==================================================
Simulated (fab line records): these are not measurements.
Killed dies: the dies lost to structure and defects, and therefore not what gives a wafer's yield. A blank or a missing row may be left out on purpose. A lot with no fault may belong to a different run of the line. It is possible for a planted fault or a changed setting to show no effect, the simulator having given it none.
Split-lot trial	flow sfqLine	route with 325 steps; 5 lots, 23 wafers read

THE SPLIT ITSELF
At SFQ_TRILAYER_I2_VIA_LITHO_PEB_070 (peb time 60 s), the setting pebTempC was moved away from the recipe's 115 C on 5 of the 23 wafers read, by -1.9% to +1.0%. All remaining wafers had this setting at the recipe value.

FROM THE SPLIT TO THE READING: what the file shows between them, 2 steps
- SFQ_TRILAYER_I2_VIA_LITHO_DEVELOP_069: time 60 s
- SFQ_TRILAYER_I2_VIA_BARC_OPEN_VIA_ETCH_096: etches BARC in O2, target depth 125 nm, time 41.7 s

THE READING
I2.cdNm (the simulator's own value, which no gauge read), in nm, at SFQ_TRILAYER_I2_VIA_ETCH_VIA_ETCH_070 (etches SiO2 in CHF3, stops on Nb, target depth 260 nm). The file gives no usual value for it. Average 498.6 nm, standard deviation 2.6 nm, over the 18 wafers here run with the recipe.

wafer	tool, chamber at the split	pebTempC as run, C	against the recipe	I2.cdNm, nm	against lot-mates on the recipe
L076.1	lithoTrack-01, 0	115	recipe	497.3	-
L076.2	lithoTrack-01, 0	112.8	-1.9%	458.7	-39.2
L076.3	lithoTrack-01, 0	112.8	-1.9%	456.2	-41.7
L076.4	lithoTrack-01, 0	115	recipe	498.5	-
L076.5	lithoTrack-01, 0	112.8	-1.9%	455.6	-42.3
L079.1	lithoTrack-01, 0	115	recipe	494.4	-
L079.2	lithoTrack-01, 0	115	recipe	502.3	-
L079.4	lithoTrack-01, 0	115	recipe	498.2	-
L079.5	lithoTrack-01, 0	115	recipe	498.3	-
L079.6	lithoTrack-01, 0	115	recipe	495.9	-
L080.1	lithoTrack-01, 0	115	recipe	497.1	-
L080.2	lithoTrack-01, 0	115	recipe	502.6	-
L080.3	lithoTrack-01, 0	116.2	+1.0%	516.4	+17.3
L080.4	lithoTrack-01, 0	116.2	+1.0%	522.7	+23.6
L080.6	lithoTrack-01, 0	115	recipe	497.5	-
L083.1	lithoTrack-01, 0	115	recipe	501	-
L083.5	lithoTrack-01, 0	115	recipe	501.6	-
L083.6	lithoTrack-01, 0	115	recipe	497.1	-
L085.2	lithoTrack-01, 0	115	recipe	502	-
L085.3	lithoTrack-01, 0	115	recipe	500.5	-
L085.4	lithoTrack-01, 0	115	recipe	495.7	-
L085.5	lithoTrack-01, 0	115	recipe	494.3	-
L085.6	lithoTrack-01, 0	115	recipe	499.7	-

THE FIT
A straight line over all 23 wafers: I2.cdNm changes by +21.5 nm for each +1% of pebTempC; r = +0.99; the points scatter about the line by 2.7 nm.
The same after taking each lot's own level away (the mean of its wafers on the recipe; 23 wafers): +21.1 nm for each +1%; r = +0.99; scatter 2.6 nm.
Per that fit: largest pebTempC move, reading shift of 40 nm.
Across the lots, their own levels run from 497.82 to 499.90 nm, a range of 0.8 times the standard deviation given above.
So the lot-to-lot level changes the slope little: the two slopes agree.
==================================================

● Assignment:
Output exactly the leading lines of the data, up to and including the line marked by "FROM THE SPLIT".

● Reply:
Simulated (fab line records): these are not measurements.
Killed dies: the dies lost to structure and defects, and therefore not what gives a wafer's yield. A blank or a missing row may be left out on purpose. A lot with no fault may belong to a different run of the line. It is possible for a planted fault or a changed setting to show no effect, the simulator having given it none.
Split-lot trial	flow sfqLine	route with 325 steps; 5 lots, 23 wafers read

THE SPLIT ITSELF
At SFQ_TRILAYER_I2_VIA_LITHO_PEB_070 (peb time 60 s), the setting pebTempC was moved away from the recipe's 115 C on 5 of the 23 wafers read, by -1.9% to +1.0%. All remaining wafers had this setting at the recipe value.

FROM THE SPLIT TO THE READING: what the file shows between them, 2 steps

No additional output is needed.